## Work request
For the records that follow, please set down exactly the lines between the one holding "INFO source: simulated SEM image" and the one holding "Materials: From the", inclusive, and only those.

+++

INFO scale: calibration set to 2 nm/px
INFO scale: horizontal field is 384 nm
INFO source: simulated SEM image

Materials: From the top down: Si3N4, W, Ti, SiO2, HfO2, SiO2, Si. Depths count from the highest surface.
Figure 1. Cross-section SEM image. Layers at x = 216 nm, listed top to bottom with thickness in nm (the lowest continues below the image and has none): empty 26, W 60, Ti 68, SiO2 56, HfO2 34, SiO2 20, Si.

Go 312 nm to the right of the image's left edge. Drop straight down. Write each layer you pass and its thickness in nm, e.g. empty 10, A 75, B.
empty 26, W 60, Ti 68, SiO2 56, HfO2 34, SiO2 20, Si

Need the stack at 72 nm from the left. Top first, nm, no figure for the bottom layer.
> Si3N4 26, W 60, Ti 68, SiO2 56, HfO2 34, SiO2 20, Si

+++

## Response area
INFO source: simulated SEM image

Materials: From the top down: Si3N4, W, Ti, SiO2, HfO2, SiO2, Si. Depths count from the highest surface.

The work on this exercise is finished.